## Data records
════════════════
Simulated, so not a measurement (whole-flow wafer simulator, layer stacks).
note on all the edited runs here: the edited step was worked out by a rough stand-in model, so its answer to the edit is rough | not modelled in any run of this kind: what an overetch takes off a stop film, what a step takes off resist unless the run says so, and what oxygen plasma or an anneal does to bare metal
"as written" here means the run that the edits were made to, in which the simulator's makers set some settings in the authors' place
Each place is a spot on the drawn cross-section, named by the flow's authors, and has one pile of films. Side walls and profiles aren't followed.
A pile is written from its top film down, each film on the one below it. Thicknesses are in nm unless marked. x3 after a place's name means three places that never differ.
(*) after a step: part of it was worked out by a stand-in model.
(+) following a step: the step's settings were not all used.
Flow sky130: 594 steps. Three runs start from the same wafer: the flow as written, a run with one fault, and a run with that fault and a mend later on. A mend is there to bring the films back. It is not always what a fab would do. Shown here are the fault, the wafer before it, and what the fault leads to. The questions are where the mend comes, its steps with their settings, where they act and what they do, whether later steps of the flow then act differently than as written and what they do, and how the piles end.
════════════════

## Activity
Every line of the material above should be set down again exactly.

## Your solution
Simulated, so not a measurement (whole-flow wafer simulator, layer stacks).
note on all the edited runs here: the edited step was worked out by a rough stand-in model, so its answer to the edit is rough | not modelled in any run of this kind: what an overetch takes off a stop film, what a step takes off resist unless the run says so, and what oxygen plasma or an anneal does to bare metal
"as written" here means the run that the edits were made to, in which the simulator's makers set some settings in the authors' place
Each place is a spot on the drawn cross-section, named by the flow's authors, and has one pile of films. Side walls and profiles aren't followed.
A pile is written from its top film down, each film on the one below it. Thicknesses are in nm unless marked. x3 after a place's name means three places that never differ.
(*) after a step: part of it was worked out by a stand-in model.
(+) following a step: the step's settings were not all used.
Flow sky130: 594 steps. Three runs start from the same wafer: the flow as written, a run with one fault, and a run with that fault and a mend later on. A mend is there to bring the films back. It is not always what a fab would do. Shown here are the fault, the wafer before it, and what the fault leads to. The questions are where the mend comes, its steps with their settings, where they act and what they do, whether later steps of the flow then act differently than as written and what they do, and how the piles end.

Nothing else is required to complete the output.